■ Work item
Word for word, copy all of the entries.

----------------------------------------

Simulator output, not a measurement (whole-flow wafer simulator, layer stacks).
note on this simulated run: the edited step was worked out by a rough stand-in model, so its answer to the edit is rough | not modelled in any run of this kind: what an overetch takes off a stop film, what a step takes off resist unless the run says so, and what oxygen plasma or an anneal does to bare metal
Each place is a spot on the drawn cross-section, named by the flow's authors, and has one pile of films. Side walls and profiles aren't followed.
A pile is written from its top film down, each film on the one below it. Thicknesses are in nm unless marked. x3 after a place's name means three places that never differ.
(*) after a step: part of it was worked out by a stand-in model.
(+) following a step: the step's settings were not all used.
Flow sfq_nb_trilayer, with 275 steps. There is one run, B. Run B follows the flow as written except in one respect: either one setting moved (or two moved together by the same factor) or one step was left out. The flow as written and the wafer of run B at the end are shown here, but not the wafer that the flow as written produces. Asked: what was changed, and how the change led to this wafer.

----------------------------------------

■ Result
Simulator output, not a measurement (whole-flow wafer simulator, layer stacks).
note on this simulated run: the edited step was worked out by a rough stand-in model, so its answer to the edit is rough | not modelled in any run of this kind: what an overetch takes off a stop film, what a step takes off resist unless the run says so, and what oxygen plasma or an anneal does to bare metal
Each place is a spot on the drawn cross-section, named by the flow's authors, and has one pile of films. Side walls and profiles aren't followed.
A pile is written from its top film down, each film on the one below it. Thicknesses are in nm unless marked. x3 after a place's name means three places that never differ.
(*) after a step: part of it was worked out by a stand-in model.
(+) following a step: the step's settings were not all used.
Flow sfq_nb_trilayer, with 275 steps. There is one run, B. Run B follows the flow as written except in one respect: either one setting moved (or two moved together by the same factor) or one step was left out. The flow as written and the wafer of run B at the end are shown here, but not the wafer that the flow as written produces. Asked: what was changed, and how the change led to this wafer.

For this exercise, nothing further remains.